» **ACTION ITEM**
Without leaving out a single line, restate the entries below exactly.

» **RECORDS PROVIDED**
# # # # #

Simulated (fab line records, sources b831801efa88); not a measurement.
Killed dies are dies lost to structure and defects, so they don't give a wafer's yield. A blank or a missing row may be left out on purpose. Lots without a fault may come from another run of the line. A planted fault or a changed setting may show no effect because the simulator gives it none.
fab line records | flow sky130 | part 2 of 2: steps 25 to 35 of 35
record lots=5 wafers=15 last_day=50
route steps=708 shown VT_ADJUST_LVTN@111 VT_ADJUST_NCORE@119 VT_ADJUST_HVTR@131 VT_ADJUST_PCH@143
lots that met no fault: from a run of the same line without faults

# # # # #

» **RESULT**
Simulated (fab line records, sources b831801efa88); not a measurement.
Killed dies are dies lost to structure and defects, so they don't give a wafer's yield. A blank or a missing row may be left out on purpose. Lots without a fault may come from another run of the line. A planted fault or a changed setting may show no effect because the simulator gives it none.
fab line records | flow sky130 | part 2 of 2: steps 25 to 35 of 35
record lots=5 wafers=15 last_day=50
route steps=708 shown VT_ADJUST_LVTN@111 VT_ADJUST_NCORE@119 VT_ADJUST_HVTR@131 VT_ADJUST_PCH@143
lots that met no fault: from a run of the same line without faults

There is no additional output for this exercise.